DATASET ENTRIES »
((

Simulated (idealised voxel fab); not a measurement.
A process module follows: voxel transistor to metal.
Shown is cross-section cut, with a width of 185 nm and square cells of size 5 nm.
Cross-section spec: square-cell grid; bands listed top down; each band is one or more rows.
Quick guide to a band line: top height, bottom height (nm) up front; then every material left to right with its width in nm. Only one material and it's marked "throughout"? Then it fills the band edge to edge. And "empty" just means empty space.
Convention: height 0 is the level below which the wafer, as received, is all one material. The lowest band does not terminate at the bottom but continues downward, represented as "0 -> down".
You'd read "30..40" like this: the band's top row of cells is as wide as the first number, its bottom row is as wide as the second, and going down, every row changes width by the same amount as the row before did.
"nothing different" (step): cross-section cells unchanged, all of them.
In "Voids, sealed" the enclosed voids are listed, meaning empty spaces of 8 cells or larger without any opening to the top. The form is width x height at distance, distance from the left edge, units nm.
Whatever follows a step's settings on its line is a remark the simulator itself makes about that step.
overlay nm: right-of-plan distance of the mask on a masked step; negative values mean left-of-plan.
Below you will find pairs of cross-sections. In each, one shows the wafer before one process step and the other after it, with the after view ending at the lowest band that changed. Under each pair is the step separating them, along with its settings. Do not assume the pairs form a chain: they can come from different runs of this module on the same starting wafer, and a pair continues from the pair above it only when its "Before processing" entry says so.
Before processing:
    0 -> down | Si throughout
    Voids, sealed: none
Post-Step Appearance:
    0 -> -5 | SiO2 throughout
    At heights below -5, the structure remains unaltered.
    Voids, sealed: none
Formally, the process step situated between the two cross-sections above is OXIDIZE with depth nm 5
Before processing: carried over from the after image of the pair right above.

))

ASSIGNMENT » Begin at the first line of the records above and restate each line word for word, stopping after the line with "Convention: height 0".

PROBLEM SOLUTION »
Simulated (idealised voxel fab); not a measurement.
A process module follows: voxel transistor to metal.
Shown is cross-section cut, with a width of 185 nm and square cells of size 5 nm.
Cross-section spec: square-cell grid; bands listed top down; each band is one or more rows.
Quick guide to a band line: top height, bottom height (nm) up front; then every material left to right with its width in nm. Only one material and it's marked "throughout"? Then it fills the band edge to edge. And "empty" just means empty space.
Convention: height 0 is the level below which the wafer, as received, is all one material. The lowest band does not terminate at the bottom but continues downward, represented as "0 -> down".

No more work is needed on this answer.